──────── EXTRACTED MATERIAL ────────

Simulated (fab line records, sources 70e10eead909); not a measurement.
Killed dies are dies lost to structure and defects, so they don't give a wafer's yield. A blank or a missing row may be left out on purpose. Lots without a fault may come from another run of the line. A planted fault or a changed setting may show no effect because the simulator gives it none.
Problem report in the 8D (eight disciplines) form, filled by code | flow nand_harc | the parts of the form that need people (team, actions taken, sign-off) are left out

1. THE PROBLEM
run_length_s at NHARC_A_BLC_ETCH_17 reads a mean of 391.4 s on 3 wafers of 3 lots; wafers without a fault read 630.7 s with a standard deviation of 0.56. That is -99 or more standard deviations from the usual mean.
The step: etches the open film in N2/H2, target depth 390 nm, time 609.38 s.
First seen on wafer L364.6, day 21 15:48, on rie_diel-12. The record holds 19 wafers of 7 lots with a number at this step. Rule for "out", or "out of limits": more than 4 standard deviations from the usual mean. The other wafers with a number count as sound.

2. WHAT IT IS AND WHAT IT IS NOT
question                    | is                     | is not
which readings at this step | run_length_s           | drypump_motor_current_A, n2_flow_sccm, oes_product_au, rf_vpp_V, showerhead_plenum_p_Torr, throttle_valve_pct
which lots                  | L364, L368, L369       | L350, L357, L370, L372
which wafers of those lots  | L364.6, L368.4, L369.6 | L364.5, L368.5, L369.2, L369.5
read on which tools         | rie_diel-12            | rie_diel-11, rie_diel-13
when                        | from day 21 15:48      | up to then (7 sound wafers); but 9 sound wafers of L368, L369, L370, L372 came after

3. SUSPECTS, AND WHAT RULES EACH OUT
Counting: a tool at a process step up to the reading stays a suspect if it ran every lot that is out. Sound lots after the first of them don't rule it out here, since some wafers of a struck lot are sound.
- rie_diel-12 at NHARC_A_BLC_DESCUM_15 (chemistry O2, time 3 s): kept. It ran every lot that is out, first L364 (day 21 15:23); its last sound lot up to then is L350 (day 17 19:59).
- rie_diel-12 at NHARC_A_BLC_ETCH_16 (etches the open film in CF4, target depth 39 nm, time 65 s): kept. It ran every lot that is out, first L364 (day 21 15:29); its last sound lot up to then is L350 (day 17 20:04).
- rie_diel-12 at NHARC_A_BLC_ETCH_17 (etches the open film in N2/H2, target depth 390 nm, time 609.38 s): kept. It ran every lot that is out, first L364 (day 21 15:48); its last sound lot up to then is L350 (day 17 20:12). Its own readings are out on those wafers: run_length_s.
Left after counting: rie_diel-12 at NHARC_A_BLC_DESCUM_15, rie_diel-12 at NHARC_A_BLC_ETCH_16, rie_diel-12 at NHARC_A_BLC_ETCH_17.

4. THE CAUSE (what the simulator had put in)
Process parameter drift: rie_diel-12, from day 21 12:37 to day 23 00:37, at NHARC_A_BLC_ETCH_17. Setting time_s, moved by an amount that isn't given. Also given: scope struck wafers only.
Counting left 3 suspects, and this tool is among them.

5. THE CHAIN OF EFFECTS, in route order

────────

■ ACTION ITEM ■
Look above for the line holding "read on which" and the line holding "Counting left 3", then output exactly those two lines and every line between them, nothing more.

■ TASK ANSWER ■
read on which tools         | rie_diel-12            | rie_diel-11, rie_diel-13
when                        | from day 21 15:48      | up to then (7 sound wafers); but 9 sound wafers of L368, L369, L370, L372 came after

3. SUSPECTS, AND WHAT RULES EACH OUT
Counting: a tool at a process step up to the reading stays a suspect if it ran every lot that is out. Sound lots after the first of them don't rule it out here, since some wafers of a struck lot are sound.
- rie_diel-12 at NHARC_A_BLC_DESCUM_15 (chemistry O2, time 3 s): kept. It ran every lot that is out, first L364 (day 21 15:23); its last sound lot up to then is L350 (day 17 19:59).
- rie_diel-12 at NHARC_A_BLC_ETCH_16 (etches the open film in CF4, target depth 39 nm, time 65 s): kept. It ran every lot that is out, first L364 (day 21 15:29); its last sound lot up to then is L350 (day 17 20:04).
- rie_diel-12 at NHARC_A_BLC_ETCH_17 (etches the open film in N2/H2, target depth 390 nm, time 609.38 s): kept. It ran every lot that is out, first L364 (day 21 15:48); its last sound lot up to then is L350 (day 17 20:12). Its own readings are out on those wafers: run_length_s.
Left after counting: rie_diel-12 at NHARC_A_BLC_DESCUM_15, rie_diel-12 at NHARC_A_BLC_ETCH_16, rie_diel-12 at NHARC_A_BLC_ETCH_17.

4. THE CAUSE (what the simulator had put in)
Process parameter drift: rie_diel-12, from day 21 12:37 to day 23 00:37, at NHARC_A_BLC_ETCH_17. Setting time_s, moved by an amount that isn't given. Also given: scope struck wafers only.
Counting left 3 suspects, and this tool is among them.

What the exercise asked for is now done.